Work item. Copying exactly, give the lines in the material below from the one with "3. MASKED_ETCH with" to the one with "10 down to 5", ends included, and nothing besides.

Supplied material.
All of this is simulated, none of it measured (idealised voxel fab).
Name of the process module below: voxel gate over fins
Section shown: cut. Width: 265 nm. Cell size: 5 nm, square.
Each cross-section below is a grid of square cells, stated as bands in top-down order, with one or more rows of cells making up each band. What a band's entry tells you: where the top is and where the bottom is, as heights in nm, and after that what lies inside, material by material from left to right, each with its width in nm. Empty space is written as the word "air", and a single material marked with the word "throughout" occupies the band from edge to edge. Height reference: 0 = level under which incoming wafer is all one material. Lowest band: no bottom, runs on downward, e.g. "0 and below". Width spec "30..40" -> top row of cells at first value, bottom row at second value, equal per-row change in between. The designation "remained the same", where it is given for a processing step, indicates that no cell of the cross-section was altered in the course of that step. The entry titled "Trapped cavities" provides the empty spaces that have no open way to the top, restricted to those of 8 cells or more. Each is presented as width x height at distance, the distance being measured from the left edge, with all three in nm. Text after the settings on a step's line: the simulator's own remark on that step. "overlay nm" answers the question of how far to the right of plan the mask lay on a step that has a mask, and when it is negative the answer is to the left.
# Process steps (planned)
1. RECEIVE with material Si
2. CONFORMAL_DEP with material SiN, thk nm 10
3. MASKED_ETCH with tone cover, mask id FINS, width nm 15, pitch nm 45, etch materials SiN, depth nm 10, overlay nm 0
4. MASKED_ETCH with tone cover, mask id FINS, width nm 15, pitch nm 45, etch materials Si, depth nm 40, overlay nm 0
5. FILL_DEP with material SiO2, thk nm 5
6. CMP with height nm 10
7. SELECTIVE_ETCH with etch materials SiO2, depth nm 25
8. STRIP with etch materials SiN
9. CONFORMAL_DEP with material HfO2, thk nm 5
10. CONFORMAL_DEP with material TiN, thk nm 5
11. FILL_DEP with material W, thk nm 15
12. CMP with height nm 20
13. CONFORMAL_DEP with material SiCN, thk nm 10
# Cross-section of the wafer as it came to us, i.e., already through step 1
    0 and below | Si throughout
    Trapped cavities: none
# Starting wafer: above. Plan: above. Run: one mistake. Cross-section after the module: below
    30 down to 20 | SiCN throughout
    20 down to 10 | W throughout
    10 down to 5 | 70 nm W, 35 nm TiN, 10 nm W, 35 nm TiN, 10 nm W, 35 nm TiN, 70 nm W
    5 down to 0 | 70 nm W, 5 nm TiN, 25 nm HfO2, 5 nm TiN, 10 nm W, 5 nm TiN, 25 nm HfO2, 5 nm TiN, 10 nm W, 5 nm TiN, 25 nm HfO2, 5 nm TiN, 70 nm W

Answer section.
3. MASKED_ETCH with tone cover, mask id FINS, width nm 15, pitch nm 45, etch materials SiN, depth nm 10, overlay nm 0
4. MASKED_ETCH with tone cover, mask id FINS, width nm 15, pitch nm 45, etch materials Si, depth nm 40, overlay nm 0
5. FILL_DEP with material SiO2, thk nm 5
6. CMP with height nm 10
7. SELECTIVE_ETCH with etch materials SiO2, depth nm 25
8. STRIP with etch materials SiN
9. CONFORMAL_DEP with material HfO2, thk nm 5
10. CONFORMAL_DEP with material TiN, thk nm 5
11. FILL_DEP with material W, thk nm 15
12. CMP with height nm 20
13. CONFORMAL_DEP with material SiCN, thk nm 10
# Cross-section of the wafer as it came to us, i.e., already through step 1
    0 and below | Si throughout
    Trapped cavities: none
# Starting wafer: above. Plan: above. Run: one mistake. Cross-section after the module: below
    30 down to 20 | SiCN throughout
    20 down to 10 | W throughout
    10 down to 5 | 70 nm W, 35 nm TiN, 10 nm W, 35 nm TiN, 10 nm W, 35 nm TiN, 70 nm W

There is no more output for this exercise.